*ASSIGNMENT*.
Please restate, word for word, the lines below that begin at the one with "(+) after a" and end at the one with "1 | RECEIVE". Leave out all other lines.

*DATASET*.
++++++++++++++++++++

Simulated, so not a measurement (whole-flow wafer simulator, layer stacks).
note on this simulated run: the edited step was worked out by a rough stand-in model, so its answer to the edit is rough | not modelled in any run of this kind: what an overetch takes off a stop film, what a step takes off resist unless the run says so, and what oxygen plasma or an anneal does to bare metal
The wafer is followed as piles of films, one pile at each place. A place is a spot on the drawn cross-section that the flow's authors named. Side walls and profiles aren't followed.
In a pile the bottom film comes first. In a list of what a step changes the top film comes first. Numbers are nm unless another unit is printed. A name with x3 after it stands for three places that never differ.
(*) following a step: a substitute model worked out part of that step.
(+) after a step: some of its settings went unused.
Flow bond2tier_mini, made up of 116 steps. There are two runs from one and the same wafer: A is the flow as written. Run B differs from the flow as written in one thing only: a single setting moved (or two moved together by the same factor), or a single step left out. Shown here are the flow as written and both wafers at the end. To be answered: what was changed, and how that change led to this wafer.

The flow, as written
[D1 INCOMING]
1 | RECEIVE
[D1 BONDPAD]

++++++++++++++++++++

*TASK SOLUTION*.
(+) after a step: some of its settings went unused.
Flow bond2tier_mini, made up of 116 steps. There are two runs from one and the same wafer: A is the flow as written. Run B differs from the flow as written in one thing only: a single setting moved (or two moved together by the same factor), or a single step left out. Shown here are the flow as written and both wafers at the end. To be answered: what was changed, and how that change led to this wafer.

The flow, as written
[D1 INCOMING]
1 | RECEIVE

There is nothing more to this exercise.